__WORK REQUEST__: Return the whole listing exactly as written.

__RECORDS SUPPLIED__:
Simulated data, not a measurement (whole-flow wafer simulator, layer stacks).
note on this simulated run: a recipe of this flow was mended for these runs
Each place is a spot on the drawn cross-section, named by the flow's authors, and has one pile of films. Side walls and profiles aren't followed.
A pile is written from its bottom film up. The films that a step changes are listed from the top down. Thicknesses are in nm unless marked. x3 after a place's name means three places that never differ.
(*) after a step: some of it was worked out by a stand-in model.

__TASK ANSWER__:
Simulated data, not a measurement (whole-flow wafer simulator, layer stacks).
note on this simulated run: a recipe of this flow was mended for these runs
Each place is a spot on the drawn cross-section, named by the flow's authors, and has one pile of films. Side walls and profiles aren't followed.
A pile is written from its bottom film up. The films that a step changes are listed from the top down. Thicknesses are in nm unless marked. x3 after a place's name means three places that never differ.
(*) after a step: some of it was worked out by a stand-in model.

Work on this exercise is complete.